Data listing —
☆ ☆ ☆ ☆ ☆ ☆ ☆
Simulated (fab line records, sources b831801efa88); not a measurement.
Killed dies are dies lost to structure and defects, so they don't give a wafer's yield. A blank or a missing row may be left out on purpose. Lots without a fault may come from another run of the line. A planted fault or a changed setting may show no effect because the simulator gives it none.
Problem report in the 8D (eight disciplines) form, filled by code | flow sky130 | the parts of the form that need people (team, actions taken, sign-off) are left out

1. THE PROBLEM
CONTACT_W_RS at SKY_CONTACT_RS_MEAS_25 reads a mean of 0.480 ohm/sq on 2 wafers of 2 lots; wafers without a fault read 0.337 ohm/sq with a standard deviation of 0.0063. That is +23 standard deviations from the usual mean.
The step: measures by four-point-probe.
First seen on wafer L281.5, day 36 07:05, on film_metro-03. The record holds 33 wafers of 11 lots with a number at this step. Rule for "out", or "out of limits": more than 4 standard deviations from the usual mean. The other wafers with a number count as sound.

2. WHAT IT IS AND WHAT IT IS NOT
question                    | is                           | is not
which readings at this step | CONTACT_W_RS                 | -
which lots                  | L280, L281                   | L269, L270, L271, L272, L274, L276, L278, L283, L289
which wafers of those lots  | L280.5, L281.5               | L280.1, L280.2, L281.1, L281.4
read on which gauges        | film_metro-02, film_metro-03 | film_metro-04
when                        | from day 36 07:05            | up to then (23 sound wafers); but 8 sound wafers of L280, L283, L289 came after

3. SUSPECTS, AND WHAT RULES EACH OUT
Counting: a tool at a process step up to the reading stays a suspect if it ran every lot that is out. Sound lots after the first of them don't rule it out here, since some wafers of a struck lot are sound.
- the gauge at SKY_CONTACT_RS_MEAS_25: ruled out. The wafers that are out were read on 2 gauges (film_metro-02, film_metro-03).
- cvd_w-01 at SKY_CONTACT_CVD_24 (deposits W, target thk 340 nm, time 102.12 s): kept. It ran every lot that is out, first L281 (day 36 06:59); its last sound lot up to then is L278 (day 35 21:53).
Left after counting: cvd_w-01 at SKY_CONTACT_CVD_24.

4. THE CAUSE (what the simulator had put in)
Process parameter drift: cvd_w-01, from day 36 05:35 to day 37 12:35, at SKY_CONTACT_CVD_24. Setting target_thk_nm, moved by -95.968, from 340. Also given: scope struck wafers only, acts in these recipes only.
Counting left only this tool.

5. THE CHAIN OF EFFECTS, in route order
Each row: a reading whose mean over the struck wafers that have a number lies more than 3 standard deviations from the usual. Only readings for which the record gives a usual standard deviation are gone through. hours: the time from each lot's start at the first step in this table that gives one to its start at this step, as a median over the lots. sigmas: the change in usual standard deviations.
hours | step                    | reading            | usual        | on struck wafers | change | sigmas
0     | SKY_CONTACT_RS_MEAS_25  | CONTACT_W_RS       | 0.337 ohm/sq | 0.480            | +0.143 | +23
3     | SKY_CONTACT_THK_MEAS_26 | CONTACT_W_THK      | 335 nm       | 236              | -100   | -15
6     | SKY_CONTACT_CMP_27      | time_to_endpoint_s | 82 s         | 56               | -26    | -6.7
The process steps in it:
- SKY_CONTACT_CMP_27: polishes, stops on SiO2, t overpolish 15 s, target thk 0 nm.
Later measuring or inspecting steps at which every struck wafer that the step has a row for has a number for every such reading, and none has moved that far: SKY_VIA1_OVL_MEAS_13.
☆ ☆ ☆ ☆ ☆ ☆ ☆

Exercise — Nothing should be returned except the lines from the first line of the data above through the line with "Killed dies are", each one exact.

Exercise response —
Simulated (fab line records, sources b831801efa88); not a measurement.
Killed dies are dies lost to structure and defects, so they don't give a wafer's yield. A blank or a missing row may be left out on purpose. Lots without a fault may come from another run of the line. A planted fault or a changed setting may show no effect because the simulator gives it none.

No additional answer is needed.